Work request:
Each entry below is to be copied out exactly and in full.

- - -

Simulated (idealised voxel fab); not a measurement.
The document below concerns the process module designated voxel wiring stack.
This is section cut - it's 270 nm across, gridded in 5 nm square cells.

- - -

Worked solution:
Simulated (idealised voxel fab); not a measurement.
The document below concerns the process module designated voxel wiring stack.
This is section cut - it's 270 nm across, gridded in 5 nm square cells.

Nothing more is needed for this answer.